Information given
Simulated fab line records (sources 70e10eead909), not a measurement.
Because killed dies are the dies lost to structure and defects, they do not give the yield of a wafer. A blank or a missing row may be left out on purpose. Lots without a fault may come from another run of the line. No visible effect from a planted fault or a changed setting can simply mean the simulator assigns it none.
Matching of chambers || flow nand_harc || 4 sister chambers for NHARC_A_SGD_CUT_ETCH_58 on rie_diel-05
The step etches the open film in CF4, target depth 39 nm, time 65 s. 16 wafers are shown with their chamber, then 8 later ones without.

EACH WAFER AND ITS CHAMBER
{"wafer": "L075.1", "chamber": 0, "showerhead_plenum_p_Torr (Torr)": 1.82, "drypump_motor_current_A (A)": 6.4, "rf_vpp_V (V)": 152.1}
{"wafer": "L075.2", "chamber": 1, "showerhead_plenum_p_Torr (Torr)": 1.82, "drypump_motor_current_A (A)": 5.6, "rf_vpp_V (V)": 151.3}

Work order
Reprint the entire listing exactly.

Solution
Simulated fab line records (sources 70e10eead909), not a measurement.
Because killed dies are the dies lost to structure and defects, they do not give the yield of a wafer. A blank or a missing row may be left out on purpose. Lots without a fault may come from another run of the line. No visible effect from a planted fault or a changed setting can simply mean the simulator assigns it none.
Matching of chambers || flow nand_harc || 4 sister chambers for NHARC_A_SGD_CUT_ETCH_58 on rie_diel-05
The step etches the open film in CF4, target depth 39 nm, time 65 s. 16 wafers are shown with their chamber, then 8 later ones without.

EACH WAFER AND ITS CHAMBER
{"wafer": "L075.1", "chamber": 0, "showerhead_plenum_p_Torr (Torr)": 1.82, "drypump_motor_current_A (A)": 6.4, "rf_vpp_V (V)": 152.1}
{"wafer": "L075.2", "chamber": 1, "showerhead_plenum_p_Torr (Torr)": 1.82, "drypump_motor_current_A (A)": 5.6, "rf_vpp_V (V)": 151.3}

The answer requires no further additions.